:: Task item ::
Please quote exactly the opening lines of the data, from the first line to the one where "lots at some" appears.

:: Excerpted records ::

== == ==

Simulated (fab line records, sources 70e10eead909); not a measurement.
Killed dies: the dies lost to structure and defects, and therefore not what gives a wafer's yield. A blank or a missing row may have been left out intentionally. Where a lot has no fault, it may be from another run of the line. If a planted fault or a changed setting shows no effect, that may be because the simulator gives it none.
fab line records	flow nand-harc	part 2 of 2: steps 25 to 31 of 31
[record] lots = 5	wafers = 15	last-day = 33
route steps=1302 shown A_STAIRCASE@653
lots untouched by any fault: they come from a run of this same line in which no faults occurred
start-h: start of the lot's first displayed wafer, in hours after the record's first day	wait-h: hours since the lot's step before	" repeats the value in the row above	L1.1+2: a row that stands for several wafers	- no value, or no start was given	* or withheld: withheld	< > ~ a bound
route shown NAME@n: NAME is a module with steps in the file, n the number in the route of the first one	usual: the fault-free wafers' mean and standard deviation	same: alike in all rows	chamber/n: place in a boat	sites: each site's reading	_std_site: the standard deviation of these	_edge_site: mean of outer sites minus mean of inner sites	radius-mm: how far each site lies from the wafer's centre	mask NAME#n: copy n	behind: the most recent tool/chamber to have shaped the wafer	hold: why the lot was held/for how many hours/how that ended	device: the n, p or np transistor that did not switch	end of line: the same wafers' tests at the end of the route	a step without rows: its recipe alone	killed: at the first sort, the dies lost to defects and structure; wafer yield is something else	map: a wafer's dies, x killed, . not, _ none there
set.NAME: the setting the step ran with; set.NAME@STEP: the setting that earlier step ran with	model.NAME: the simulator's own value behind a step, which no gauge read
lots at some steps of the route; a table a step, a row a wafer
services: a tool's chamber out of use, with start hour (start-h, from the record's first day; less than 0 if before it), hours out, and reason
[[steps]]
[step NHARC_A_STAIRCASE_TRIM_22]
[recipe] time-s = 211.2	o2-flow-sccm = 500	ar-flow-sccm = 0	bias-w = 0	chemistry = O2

== == ==

:: Response box ::
Simulated (fab line records, sources 70e10eead909); not a measurement.
Killed dies: the dies lost to structure and defects, and therefore not what gives a wafer's yield. A blank or a missing row may have been left out intentionally. Where a lot has no fault, it may be from another run of the line. If a planted fault or a changed setting shows no effect, that may be because the simulator gives it none.
fab line records	flow nand-harc	part 2 of 2: steps 25 to 31 of 31
[record] lots = 5	wafers = 15	last-day = 33
route steps=1302 shown A_STAIRCASE@653
lots untouched by any fault: they come from a run of this same line in which no faults occurred
start-h: start of the lot's first displayed wafer, in hours after the record's first day	wait-h: hours since the lot's step before	" repeats the value in the row above	L1.1+2: a row that stands for several wafers	- no value, or no start was given	* or withheld: withheld	< > ~ a bound
route shown NAME@n: NAME is a module with steps in the file, n the number in the route of the first one	usual: the fault-free wafers' mean and standard deviation	same: alike in all rows	chamber/n: place in a boat	sites: each site's reading	_std_site: the standard deviation of these	_edge_site: mean of outer sites minus mean of inner sites	radius-mm: how far each site lies from the wafer's centre	mask NAME#n: copy n	behind: the most recent tool/chamber to have shaped the wafer	hold: why the lot was held/for how many hours/how that ended	device: the n, p or np transistor that did not switch	end of line: the same wafers' tests at the end of the route	a step without rows: its recipe alone	killed: at the first sort, the dies lost to defects and structure; wafer yield is something else	map: a wafer's dies, x killed, . not, _ none there
set.NAME: the setting the step ran with; set.NAME@STEP: the setting that earlier step ran with	model.NAME: the simulator's own value behind a step, which no gauge read
lots at some steps of the route; a table a step, a row a wafer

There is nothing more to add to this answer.